| Supplied data |
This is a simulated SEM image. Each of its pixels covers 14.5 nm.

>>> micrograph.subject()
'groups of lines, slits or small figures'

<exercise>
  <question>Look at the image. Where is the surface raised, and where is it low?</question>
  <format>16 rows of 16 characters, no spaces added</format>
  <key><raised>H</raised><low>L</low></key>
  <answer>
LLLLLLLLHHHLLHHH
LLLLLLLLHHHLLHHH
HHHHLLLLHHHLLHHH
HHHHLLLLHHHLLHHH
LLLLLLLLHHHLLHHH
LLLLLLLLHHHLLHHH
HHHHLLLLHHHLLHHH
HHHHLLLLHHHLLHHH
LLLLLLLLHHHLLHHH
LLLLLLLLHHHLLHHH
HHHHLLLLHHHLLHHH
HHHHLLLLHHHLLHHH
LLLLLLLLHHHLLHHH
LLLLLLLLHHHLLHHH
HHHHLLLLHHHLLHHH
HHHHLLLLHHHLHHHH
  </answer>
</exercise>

| Task item |
Retype each line of the material above exactly.

| Result |
This is a simulated SEM image. Each of its pixels covers 14.5 nm.

>>> micrograph.subject()
'groups of lines, slits or small figures'

<exercise>
  <question>Look at the image. Where is the surface raised, and where is it low?</question>
  <format>16 rows of 16 characters, no spaces added</format>
  <key><raised>H</raised><low>L</low></key>
  <answer>
LLLLLLLLHHHLLHHH
LLLLLLLLHHHLLHHH
HHHHLLLLHHHLLHHH
HHHHLLLLHHHLLHHH
LLLLLLLLHHHLLHHH
LLLLLLLLHHHLLHHH
HHHHLLLLHHHLLHHH
HHHHLLLLHHHLLHHH
LLLLLLLLHHHLLHHH
LLLLLLLLHHHLLHHH
HHHHLLLLHHHLLHHH
HHHHLLLLHHHLLHHH
LLLLLLLLHHHLLHHH
LLLLLLLLHHHLLHHH
HHHHLLLLHHHLLHHH
HHHHLLLLHHHLHHHH
  </answer>
</exercise>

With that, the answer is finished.